### Activity
Scan the records below for the line with "Al2O3 full width" and the line with "aC full width". Repeat those two lines and every line between them exactly, and nothing else.

### Dataset
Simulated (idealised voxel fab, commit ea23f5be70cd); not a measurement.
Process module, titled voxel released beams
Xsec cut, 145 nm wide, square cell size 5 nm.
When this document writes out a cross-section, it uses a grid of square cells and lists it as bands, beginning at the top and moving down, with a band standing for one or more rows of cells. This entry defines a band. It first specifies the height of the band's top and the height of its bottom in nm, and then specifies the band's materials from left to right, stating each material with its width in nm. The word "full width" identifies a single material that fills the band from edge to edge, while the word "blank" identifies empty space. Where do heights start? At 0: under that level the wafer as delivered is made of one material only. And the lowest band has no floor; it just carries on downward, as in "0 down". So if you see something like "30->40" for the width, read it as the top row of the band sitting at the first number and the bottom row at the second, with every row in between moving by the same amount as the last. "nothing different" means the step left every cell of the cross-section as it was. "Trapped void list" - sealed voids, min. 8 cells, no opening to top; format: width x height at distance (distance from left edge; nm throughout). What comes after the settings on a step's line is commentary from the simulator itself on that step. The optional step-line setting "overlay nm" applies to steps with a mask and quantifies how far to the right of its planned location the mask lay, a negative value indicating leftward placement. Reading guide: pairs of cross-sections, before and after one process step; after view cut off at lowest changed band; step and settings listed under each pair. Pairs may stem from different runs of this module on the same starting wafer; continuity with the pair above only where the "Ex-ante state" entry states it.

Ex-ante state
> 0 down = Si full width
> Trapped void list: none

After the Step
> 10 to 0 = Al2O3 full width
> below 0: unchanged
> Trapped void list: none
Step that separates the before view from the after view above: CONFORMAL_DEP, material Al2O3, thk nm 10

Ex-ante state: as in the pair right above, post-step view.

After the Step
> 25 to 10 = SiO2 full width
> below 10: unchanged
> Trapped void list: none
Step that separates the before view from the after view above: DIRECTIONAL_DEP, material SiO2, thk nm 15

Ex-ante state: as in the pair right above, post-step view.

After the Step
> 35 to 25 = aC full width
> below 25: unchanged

### Exercise solution
> 10 to 0 = Al2O3 full width
> below 0: unchanged
> Trapped void list: none
Step that separates the before view from the after view above: CONFORMAL_DEP, material Al2O3, thk nm 10

Ex-ante state: as in the pair right above, post-step view.

After the Step
> 25 to 10 = SiO2 full width
> below 10: unchanged
> Trapped void list: none
Step that separates the before view from the after view above: DIRECTIONAL_DEP, material SiO2, thk nm 15

Ex-ante state: as in the pair right above, post-step view.

After the Step
> 35 to 25 = aC full width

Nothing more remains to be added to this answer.